WORK ITEM:
Give back the full data character for character.

**** SUPPLIED RECORDS ****
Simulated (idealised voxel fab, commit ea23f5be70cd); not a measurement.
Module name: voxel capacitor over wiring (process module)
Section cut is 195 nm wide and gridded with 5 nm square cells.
****

RESPONSE BOX:
Simulated (idealised voxel fab, commit ea23f5be70cd); not a measurement.
Module name: voxel capacitor over wiring (process module)
Section cut is 195 nm wide and gridded with 5 nm square cells.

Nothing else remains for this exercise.